## Exercise
Output the data below line for line, exactly, up to and including the line where "Known at the start: full scale: 20 sccm" appears.

━━ Data extract ━━

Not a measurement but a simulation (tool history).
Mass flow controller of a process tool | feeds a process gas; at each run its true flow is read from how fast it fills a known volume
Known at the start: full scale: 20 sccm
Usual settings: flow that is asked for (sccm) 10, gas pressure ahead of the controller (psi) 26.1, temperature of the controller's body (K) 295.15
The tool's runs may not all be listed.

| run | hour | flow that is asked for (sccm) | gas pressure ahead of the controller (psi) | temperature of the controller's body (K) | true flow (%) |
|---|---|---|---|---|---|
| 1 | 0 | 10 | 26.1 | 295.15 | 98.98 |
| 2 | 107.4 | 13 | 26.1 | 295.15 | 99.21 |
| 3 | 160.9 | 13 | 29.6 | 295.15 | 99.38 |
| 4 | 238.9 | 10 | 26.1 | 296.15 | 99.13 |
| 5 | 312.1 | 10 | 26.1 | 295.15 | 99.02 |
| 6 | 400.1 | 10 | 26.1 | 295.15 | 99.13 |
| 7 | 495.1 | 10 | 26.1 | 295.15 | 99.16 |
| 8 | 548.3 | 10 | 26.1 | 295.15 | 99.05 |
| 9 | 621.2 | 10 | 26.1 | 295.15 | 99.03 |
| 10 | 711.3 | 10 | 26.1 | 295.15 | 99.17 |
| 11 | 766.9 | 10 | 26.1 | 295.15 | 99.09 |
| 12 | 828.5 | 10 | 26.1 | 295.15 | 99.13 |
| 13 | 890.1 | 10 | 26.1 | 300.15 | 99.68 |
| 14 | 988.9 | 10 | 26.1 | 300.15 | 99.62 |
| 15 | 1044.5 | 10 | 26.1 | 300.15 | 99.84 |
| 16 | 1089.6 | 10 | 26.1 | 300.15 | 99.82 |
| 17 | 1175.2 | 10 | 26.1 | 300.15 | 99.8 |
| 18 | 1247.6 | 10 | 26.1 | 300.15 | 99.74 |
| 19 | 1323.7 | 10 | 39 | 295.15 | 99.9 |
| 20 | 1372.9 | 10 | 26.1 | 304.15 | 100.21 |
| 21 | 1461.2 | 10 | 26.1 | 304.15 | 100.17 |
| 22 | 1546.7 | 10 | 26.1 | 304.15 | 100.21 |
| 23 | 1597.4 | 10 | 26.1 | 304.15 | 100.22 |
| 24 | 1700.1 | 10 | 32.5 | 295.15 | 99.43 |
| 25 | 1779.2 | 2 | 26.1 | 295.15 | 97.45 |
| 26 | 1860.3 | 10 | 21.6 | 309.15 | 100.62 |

━━━

## Written response
Not a measurement but a simulation (tool history).
Mass flow controller of a process tool | feeds a process gas; at each run its true flow is read from how fast it fills a known volume
Known at the start: full scale: 20 sccm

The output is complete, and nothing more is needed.